> _Source information_:
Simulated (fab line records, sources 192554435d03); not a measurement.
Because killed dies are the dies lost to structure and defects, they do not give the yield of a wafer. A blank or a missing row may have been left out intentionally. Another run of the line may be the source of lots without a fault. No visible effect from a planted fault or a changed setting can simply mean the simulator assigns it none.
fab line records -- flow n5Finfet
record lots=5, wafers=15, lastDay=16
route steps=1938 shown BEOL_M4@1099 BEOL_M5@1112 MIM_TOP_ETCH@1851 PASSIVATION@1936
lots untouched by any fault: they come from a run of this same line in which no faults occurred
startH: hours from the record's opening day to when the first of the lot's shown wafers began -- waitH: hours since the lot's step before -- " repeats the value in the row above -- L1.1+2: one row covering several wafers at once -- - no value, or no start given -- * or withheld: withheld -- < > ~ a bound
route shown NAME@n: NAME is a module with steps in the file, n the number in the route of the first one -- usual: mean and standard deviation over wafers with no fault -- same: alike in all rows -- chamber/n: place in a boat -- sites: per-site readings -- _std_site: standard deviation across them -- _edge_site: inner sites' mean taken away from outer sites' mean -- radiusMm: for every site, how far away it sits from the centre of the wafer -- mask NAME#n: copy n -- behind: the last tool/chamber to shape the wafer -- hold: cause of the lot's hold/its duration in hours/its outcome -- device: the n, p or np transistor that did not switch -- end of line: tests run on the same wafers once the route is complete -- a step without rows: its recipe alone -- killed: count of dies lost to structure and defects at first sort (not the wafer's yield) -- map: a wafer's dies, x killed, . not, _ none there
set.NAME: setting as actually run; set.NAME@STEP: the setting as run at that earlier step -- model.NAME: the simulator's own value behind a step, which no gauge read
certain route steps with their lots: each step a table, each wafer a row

> _Work instruction_: All entries must be given again exactly.

> _Your solution_:
Simulated (fab line records, sources 192554435d03); not a measurement.
Because killed dies are the dies lost to structure and defects, they do not give the yield of a wafer. A blank or a missing row may have been left out intentionally. Another run of the line may be the source of lots without a fault. No visible effect from a planted fault or a changed setting can simply mean the simulator assigns it none.
fab line records -- flow n5Finfet
record lots=5, wafers=15, lastDay=16
route steps=1938 shown BEOL_M4@1099 BEOL_M5@1112 MIM_TOP_ETCH@1851 PASSIVATION@1936
lots untouched by any fault: they come from a run of this same line in which no faults occurred
startH: hours from the record's opening day to when the first of the lot's shown wafers began -- waitH: hours since the lot's step before -- " repeats the value in the row above -- L1.1+2: one row covering several wafers at once -- - no value, or no start given -- * or withheld: withheld -- < > ~ a bound
route shown NAME@n: NAME is a module with steps in the file, n the number in the route of the first one -- usual: mean and standard deviation over wafers with no fault -- same: alike in all rows -- chamber/n: place in a boat -- sites: per-site readings -- _std_site: standard deviation across them -- _edge_site: inner sites' mean taken away from outer sites' mean -- radiusMm: for every site, how far away it sits from the centre of the wafer -- mask NAME#n: copy n -- behind: the last tool/chamber to shape the wafer -- hold: cause of the lot's hold/its duration in hours/its outcome -- device: the n, p or np transistor that did not switch -- end of line: tests run on the same wafers once the route is complete -- a step without rows: its recipe alone -- killed: count of dies lost to structure and defects at first sort (not the wafer's yield) -- map: a wafer's dies, x killed, . not, _ none there
set.NAME: setting as actually run; set.NAME@STEP: the setting as run at that earlier step -- model.NAME: the simulator's own value behind a step, which no gauge read
certain route steps with their lots: each step a table, each wafer a row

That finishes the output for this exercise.